-------
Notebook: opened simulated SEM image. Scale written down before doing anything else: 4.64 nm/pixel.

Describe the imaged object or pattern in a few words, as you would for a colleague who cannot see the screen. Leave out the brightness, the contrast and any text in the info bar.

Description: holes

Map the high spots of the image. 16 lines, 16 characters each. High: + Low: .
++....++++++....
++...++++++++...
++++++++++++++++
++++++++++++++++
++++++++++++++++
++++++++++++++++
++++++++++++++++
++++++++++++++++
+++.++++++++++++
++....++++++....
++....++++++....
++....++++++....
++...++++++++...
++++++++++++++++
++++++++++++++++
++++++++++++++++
-------

Reproduce exactly every line that sits between the start of the entries and the line bearing "Description: holes", counting both of those lines.

Notebook: opened simulated SEM image. Scale written down before doing anything else: 4.64 nm/pixel.

Describe the imaged object or pattern in a few words, as you would for a colleague who cannot see the screen. Leave out the brightness, the contrast and any text in the info bar.

Description: holes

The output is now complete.